**ACTION ITEM:**
The result should be a verbatim copy of the whole listing.

**MATERIAL SUPPLIED:**
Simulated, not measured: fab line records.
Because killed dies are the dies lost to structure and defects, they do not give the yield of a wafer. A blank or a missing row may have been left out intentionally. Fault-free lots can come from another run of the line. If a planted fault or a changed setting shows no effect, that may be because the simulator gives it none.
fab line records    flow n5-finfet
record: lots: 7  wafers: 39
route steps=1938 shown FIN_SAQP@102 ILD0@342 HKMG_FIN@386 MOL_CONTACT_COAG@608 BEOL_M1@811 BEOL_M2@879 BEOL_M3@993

**WORKED SOLUTION:**
Simulated, not measured: fab line records.
Because killed dies are the dies lost to structure and defects, they do not give the yield of a wafer. A blank or a missing row may have been left out intentionally. Fault-free lots can come from another run of the line. If a planted fault or a changed setting shows no effect, that may be because the simulator gives it none.
fab line records    flow n5-finfet
record: lots: 7  wafers: 39
route steps=1938 shown FIN_SAQP@102 ILD0@342 HKMG_FIN@386 MOL_CONTACT_COAG@608 BEOL_M1@811 BEOL_M2@879 BEOL_M3@993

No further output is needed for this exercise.